Action item
Repeat exactly the lines of the entries below from the one with "Materials: From the" through the one with "Figure 1. Cross-section", both ends included, and nothing else.

Data to examine
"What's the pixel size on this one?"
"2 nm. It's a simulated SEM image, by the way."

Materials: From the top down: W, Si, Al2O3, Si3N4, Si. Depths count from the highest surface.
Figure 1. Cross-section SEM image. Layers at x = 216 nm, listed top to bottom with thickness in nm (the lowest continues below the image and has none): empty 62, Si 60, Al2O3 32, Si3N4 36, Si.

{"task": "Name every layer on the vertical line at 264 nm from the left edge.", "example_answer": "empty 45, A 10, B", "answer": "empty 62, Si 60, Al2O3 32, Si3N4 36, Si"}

Answer section
Materials: From the top down: W, Si, Al2O3, Si3N4, Si. Depths count from the highest surface.
Figure 1. Cross-section SEM image. Layers at x = 216 nm, listed top to bottom with thickness in nm (the lowest continues below the image and has none): empty 62, Si 60, Al2O3 32, Si3N4 36, Si.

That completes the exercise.